= = =

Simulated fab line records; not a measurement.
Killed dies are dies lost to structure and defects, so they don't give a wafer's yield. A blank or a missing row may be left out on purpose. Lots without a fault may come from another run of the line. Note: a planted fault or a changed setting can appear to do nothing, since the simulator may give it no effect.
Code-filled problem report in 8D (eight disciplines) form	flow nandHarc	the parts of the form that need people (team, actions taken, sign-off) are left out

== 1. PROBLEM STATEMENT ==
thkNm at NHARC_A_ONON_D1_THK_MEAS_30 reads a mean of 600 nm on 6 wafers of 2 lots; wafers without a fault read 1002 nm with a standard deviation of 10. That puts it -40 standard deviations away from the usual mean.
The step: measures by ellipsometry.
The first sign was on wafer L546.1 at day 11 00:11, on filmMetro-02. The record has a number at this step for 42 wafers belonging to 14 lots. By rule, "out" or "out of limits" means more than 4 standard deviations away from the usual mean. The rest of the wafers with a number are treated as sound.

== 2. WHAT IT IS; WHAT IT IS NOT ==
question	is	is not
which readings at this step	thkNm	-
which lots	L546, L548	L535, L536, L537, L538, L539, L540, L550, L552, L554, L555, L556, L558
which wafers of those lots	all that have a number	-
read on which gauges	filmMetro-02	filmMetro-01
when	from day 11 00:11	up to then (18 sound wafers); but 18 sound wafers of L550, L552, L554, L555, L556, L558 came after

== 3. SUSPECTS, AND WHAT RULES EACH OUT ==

= = =

**Brief**
Give back exactly the lines from the first line of the records through the line holding "thkNm at NHARC_A_ONON_D1_THK_MEAS_30", including both of those lines and leaving out all others.

**Task result**
Simulated fab line records; not a measurement.
Killed dies are dies lost to structure and defects, so they don't give a wafer's yield. A blank or a missing row may be left out on purpose. Lots without a fault may come from another run of the line. Note: a planted fault or a changed setting can appear to do nothing, since the simulator may give it no effect.
Code-filled problem report in 8D (eight disciplines) form	flow nandHarc	the parts of the form that need people (team, actions taken, sign-off) are left out

== 1. PROBLEM STATEMENT ==
thkNm at NHARC_A_ONON_D1_THK_MEAS_30 reads a mean of 600 nm on 6 wafers of 2 lots; wafers without a fault read 1002 nm with a standard deviation of 10. That puts it -40 standard deviations away from the usual mean.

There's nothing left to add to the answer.